━━━━

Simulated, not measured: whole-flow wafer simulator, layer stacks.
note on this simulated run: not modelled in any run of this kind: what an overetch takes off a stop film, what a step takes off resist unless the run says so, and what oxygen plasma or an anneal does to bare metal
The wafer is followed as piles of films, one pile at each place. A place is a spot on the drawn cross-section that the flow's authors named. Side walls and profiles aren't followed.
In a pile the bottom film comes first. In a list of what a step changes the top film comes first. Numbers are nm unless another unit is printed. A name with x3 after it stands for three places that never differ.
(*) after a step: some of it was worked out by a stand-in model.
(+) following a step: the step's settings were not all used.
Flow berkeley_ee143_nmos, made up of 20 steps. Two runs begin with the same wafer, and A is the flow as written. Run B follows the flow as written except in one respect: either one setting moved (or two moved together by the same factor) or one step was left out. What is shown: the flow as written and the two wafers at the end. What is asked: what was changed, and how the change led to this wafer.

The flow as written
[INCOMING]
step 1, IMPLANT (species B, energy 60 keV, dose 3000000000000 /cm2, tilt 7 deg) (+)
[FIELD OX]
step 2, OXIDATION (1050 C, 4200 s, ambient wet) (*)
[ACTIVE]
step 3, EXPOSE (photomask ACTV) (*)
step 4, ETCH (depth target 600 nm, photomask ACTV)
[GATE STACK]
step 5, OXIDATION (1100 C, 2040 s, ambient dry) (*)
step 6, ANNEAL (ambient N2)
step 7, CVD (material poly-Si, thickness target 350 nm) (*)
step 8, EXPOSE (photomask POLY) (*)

━━━━

--- TASK ITEM ---
Would you retype the records above without changing a word?

--- TASK RESULT ---
Simulated, not measured: whole-flow wafer simulator, layer stacks.
note on this simulated run: not modelled in any run of this kind: what an overetch takes off a stop film, what a step takes off resist unless the run says so, and what oxygen plasma or an anneal does to bare metal
The wafer is followed as piles of films, one pile at each place. A place is a spot on the drawn cross-section that the flow's authors named. Side walls and profiles aren't followed.
In a pile the bottom film comes first. In a list of what a step changes the top film comes first. Numbers are nm unless another unit is printed. A name with x3 after it stands for three places that never differ.
(*) after a step: some of it was worked out by a stand-in model.
(+) following a step: the step's settings were not all used.
Flow berkeley_ee143_nmos, made up of 20 steps. Two runs begin with the same wafer, and A is the flow as written. Run B follows the flow as written except in one respect: either one setting moved (or two moved together by the same factor) or one step was left out. What is shown: the flow as written and the two wafers at the end. What is asked: what was changed, and how the change led to this wafer.

The flow as written
[INCOMING]
step 1, IMPLANT (species B, energy 60 keV, dose 3000000000000 /cm2, tilt 7 deg) (+)
[FIELD OX]
step 2, OXIDATION (1050 C, 4200 s, ambient wet) (*)
[ACTIVE]
step 3, EXPOSE (photomask ACTV) (*)
step 4, ETCH (depth target 600 nm, photomask ACTV)
[GATE STACK]
step 5, OXIDATION (1100 C, 2040 s, ambient dry) (*)
step 6, ANNEAL (ambient N2)
step 7, CVD (material poly-Si, thickness target 350 nm) (*)
step 8, EXPOSE (photomask POLY) (*)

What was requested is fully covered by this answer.